> **Brief**
Transcribe exactly everything in the data below from the line containing "read on which" down to the line containing "3. THE SUSPECTS, EACH WITH WHAT RULES IT OUT", both lines included and nothing further.

> **Data section**
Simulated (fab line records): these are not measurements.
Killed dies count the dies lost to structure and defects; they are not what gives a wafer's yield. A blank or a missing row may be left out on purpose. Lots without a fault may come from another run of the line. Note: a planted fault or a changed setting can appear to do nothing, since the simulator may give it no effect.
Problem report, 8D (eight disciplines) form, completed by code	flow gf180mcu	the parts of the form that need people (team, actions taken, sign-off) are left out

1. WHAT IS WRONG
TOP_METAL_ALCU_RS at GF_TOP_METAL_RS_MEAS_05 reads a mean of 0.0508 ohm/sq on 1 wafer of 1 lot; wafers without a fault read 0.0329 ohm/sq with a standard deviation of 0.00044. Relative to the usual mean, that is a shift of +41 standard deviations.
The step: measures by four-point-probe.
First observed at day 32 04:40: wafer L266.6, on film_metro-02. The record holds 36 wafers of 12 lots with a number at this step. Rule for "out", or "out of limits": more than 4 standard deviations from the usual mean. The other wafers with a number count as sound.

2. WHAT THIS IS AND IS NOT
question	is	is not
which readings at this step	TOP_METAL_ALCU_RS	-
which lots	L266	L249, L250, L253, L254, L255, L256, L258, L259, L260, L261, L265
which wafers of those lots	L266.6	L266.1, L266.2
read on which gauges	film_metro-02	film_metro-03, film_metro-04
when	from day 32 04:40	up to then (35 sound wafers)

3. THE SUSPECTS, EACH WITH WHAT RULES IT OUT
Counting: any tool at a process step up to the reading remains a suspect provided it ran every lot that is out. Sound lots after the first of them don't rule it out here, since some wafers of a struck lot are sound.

> **Result**
read on which gauges	film_metro-02	film_metro-03, film_metro-04
when	from day 32 04:40	up to then (35 sound wafers)

3. THE SUSPECTS, EACH WITH WHAT RULES IT OUT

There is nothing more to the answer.